───── Available data
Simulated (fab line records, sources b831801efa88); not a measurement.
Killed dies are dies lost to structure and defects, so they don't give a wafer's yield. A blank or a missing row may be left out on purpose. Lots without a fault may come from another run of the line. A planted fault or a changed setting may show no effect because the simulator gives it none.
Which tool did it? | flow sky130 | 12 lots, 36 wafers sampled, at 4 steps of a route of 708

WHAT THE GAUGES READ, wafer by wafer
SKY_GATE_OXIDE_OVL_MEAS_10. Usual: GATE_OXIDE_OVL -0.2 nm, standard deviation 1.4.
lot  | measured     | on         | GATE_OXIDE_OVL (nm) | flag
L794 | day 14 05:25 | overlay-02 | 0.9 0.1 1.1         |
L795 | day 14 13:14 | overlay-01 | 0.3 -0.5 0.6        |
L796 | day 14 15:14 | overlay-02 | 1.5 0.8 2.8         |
──────────

> [Activity]
So that nothing is lost, restate all the material word for word.

> [Solution]
Simulated (fab line records, sources b831801efa88); not a measurement.
Killed dies are dies lost to structure and defects, so they don't give a wafer's yield. A blank or a missing row may be left out on purpose. Lots without a fault may come from another run of the line. A planted fault or a changed setting may show no effect because the simulator gives it none.
Which tool did it? | flow sky130 | 12 lots, 36 wafers sampled, at 4 steps of a route of 708

WHAT THE GAUGES READ, wafer by wafer
SKY_GATE_OXIDE_OVL_MEAS_10. Usual: GATE_OXIDE_OVL -0.2 nm, standard deviation 1.4.
lot  | measured     | on         | GATE_OXIDE_OVL (nm) | flag
L794 | day 14 05:25 | overlay-02 | 0.9 0.1 1.1         |
L795 | day 14 13:14 | overlay-01 | 0.3 -0.5 0.6        |
L796 | day 14 15:14 | overlay-02 | 1.5 0.8 2.8         |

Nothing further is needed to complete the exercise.